▸ Data listing:
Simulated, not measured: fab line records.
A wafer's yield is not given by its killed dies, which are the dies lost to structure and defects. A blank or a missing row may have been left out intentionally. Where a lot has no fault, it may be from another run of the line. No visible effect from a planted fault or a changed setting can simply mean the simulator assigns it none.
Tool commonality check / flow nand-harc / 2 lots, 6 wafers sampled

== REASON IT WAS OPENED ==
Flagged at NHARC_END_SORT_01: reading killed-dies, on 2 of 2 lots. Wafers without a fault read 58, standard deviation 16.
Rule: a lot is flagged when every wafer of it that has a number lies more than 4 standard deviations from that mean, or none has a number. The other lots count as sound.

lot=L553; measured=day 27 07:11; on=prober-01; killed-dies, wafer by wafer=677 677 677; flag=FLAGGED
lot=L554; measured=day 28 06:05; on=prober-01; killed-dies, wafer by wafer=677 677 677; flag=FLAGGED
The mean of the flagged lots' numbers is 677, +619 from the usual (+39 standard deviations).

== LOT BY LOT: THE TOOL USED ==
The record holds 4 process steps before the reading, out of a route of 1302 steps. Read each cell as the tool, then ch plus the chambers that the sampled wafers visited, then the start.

▸ Required action: Up to and including the line that holds "Flagged at NHARC_END_SORT_01: reading", reproduce the records above exactly from their first line, and give nothing else.

▸ Exercise response:
Simulated, not measured: fab line records.
A wafer's yield is not given by its killed dies, which are the dies lost to structure and defects. A blank or a missing row may have been left out intentionally. Where a lot has no fault, it may be from another run of the line. No visible effect from a planted fault or a changed setting can simply mean the simulator assigns it none.
Tool commonality check / flow nand-harc / 2 lots, 6 wafers sampled

== REASON IT WAS OPENED ==
Flagged at NHARC_END_SORT_01: reading killed-dies, on 2 of 2 lots. Wafers without a fault read 58, standard deviation 16.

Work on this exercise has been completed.